******************************

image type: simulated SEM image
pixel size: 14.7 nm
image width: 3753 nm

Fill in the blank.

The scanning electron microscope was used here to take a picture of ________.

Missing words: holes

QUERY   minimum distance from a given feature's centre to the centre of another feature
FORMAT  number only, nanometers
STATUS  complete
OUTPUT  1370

******************************

■ **Requirement**: Above this instruction are the records; retype exactly the lines from the one containing "pixel size: 14.7 nm" up to and including the one containing "number only, nanometers".

■ **Exercise result**:
pixel size: 14.7 nm
image width: 3753 nm

Fill in the blank.

The scanning electron microscope was used here to take a picture of ________.

Missing words: holes

QUERY   minimum distance from a given feature's centre to the centre of another feature
FORMAT  number only, nanometers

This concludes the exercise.